▸ **WORK ITEM**:
The records below need to be restated word for word.

▸ **THE DATA**:
_ _ _ _ _ _ _
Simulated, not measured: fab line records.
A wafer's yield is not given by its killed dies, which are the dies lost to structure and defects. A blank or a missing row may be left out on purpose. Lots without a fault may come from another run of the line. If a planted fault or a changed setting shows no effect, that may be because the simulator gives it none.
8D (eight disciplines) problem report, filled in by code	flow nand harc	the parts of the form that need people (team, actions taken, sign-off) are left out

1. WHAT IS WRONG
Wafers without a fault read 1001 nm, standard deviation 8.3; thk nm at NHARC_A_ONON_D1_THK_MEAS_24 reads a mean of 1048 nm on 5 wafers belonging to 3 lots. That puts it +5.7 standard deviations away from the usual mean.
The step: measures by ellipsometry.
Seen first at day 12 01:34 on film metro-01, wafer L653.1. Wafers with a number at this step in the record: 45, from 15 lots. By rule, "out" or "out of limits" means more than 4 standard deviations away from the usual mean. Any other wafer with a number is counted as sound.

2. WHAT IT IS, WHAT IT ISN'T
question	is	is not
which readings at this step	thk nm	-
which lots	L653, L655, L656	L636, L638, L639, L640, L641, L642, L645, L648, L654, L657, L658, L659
_ _ _ _ _ _ _

▸ **TASK SOLUTION**:
Simulated, not measured: fab line records.
A wafer's yield is not given by its killed dies, which are the dies lost to structure and defects. A blank or a missing row may be left out on purpose. Lots without a fault may come from another run of the line. If a planted fault or a changed setting shows no effect, that may be because the simulator gives it none.
8D (eight disciplines) problem report, filled in by code	flow nand harc	the parts of the form that need people (team, actions taken, sign-off) are left out

1. WHAT IS WRONG
Wafers without a fault read 1001 nm, standard deviation 8.3; thk nm at NHARC_A_ONON_D1_THK_MEAS_24 reads a mean of 1048 nm on 5 wafers belonging to 3 lots. That puts it +5.7 standard deviations away from the usual mean.
The step: measures by ellipsometry.
Seen first at day 12 01:34 on film metro-01, wafer L653.1. Wafers with a number at this step in the record: 45, from 15 lots. By rule, "out" or "out of limits" means more than 4 standard deviations away from the usual mean. Any other wafer with a number is counted as sound.

2. WHAT IT IS, WHAT IT ISN'T
question	is	is not
which readings at this step	thk nm	-
which lots	L653, L655, L656	L636, L638, L639, L640, L641, L642, L645, L648, L654, L657, L658, L659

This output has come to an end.